**RECORD EXCERPTS:**
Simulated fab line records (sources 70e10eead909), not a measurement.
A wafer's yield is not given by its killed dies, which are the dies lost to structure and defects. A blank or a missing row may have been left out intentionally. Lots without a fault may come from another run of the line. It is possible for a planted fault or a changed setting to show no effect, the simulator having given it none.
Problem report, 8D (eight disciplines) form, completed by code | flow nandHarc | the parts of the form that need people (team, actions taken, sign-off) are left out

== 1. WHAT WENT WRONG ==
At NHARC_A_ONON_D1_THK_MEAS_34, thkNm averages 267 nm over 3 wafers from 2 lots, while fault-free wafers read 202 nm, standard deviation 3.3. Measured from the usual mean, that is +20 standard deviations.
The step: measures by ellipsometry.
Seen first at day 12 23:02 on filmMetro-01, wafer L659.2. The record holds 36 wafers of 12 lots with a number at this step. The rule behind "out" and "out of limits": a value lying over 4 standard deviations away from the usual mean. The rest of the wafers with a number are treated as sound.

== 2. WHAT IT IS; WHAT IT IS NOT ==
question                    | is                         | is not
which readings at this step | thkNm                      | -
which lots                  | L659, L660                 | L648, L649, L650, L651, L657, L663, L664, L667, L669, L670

**ASSIGNED TASK:**
Retype each line above, keeping every character.

**TASK RESPONSE:**
Simulated fab line records (sources 70e10eead909), not a measurement.
A wafer's yield is not given by its killed dies, which are the dies lost to structure and defects. A blank or a missing row may have been left out intentionally. Lots without a fault may come from another run of the line. It is possible for a planted fault or a changed setting to show no effect, the simulator having given it none.
Problem report, 8D (eight disciplines) form, completed by code | flow nandHarc | the parts of the form that need people (team, actions taken, sign-off) are left out

== 1. WHAT WENT WRONG ==
At NHARC_A_ONON_D1_THK_MEAS_34, thkNm averages 267 nm over 3 wafers from 2 lots, while fault-free wafers read 202 nm, standard deviation 3.3. Measured from the usual mean, that is +20 standard deviations.
The step: measures by ellipsometry.
Seen first at day 12 23:02 on filmMetro-01, wafer L659.2. The record holds 36 wafers of 12 lots with a number at this step. The rule behind "out" and "out of limits": a value lying over 4 standard deviations away from the usual mean. The rest of the wafers with a number are treated as sound.

== 2. WHAT IT IS; WHAT IT IS NOT ==
question                    | is                         | is not
which readings at this step | thkNm                      | -
which lots                  | L659, L660                 | L648, L649, L650, L651, L657, L663, L664, L667, L669, L670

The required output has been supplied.